- Assignment
Each line from the start of the entries through the line that contains "Each chamber has" should be output exactly, please.

------------------------------

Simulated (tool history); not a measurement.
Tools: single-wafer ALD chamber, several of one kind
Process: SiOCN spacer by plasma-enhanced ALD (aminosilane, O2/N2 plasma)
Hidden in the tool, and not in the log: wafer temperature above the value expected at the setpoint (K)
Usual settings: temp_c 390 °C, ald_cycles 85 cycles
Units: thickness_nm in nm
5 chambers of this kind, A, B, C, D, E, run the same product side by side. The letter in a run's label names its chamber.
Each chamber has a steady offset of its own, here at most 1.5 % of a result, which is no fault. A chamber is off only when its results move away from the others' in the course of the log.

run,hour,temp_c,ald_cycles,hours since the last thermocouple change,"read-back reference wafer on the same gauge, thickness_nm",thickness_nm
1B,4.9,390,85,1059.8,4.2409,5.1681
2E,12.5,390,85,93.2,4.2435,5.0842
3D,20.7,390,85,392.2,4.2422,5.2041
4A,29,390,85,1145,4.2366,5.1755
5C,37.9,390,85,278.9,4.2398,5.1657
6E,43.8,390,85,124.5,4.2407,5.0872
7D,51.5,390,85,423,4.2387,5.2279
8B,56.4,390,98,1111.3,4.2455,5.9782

------------------------------

- Answer space
Simulated (tool history); not a measurement.
Tools: single-wafer ALD chamber, several of one kind
Process: SiOCN spacer by plasma-enhanced ALD (aminosilane, O2/N2 plasma)
Hidden in the tool, and not in the log: wafer temperature above the value expected at the setpoint (K)
Usual settings: temp_c 390 °C, ald_cycles 85 cycles
Units: thickness_nm in nm
5 chambers of this kind, A, B, C, D, E, run the same product side by side. The letter in a run's label names its chamber.
Each chamber has a steady offset of its own, here at most 1.5 % of a result, which is no fault. A chamber is off only when its results move away from the others' in the course of the log.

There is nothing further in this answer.